Available data START

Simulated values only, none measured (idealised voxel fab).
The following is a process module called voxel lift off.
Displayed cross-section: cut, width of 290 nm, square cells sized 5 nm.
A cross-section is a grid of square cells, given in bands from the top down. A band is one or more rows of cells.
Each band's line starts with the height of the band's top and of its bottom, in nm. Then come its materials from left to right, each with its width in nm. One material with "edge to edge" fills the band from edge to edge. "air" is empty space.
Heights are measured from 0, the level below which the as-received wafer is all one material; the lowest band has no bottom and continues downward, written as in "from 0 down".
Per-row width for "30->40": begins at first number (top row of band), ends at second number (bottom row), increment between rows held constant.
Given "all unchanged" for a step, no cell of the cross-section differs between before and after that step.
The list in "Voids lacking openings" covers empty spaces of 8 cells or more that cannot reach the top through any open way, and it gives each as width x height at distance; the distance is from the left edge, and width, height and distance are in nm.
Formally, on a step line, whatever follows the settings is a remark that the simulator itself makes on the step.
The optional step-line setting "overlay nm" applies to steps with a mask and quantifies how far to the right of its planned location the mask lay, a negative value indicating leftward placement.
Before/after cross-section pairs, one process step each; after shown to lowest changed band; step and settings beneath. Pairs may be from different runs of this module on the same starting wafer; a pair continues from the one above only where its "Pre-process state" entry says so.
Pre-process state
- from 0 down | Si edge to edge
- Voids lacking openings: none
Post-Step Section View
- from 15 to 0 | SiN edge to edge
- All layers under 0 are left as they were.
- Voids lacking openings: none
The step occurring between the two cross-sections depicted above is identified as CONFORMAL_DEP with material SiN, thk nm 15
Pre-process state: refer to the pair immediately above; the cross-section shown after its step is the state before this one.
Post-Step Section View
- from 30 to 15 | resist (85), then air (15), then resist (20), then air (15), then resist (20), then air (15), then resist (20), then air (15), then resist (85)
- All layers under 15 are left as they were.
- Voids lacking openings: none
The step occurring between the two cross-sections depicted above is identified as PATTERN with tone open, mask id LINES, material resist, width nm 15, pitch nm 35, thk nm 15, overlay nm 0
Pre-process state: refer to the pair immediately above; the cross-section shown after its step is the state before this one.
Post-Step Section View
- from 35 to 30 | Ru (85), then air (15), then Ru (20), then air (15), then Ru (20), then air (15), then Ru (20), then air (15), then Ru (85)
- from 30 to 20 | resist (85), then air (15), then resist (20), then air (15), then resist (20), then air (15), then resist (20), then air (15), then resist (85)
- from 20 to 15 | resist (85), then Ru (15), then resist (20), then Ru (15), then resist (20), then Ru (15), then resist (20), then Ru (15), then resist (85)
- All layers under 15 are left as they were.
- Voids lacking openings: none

Available data END

> _Requirement_: Your answer must consist solely of the lines from the top of the entries above through the line containing "A cross-section is", copied exactly, both ends included.

> _Response area_:
Simulated values only, none measured (idealised voxel fab).
The following is a process module called voxel lift off.
Displayed cross-section: cut, width of 290 nm, square cells sized 5 nm.
A cross-section is a grid of square cells, given in bands from the top down. A band is one or more rows of cells.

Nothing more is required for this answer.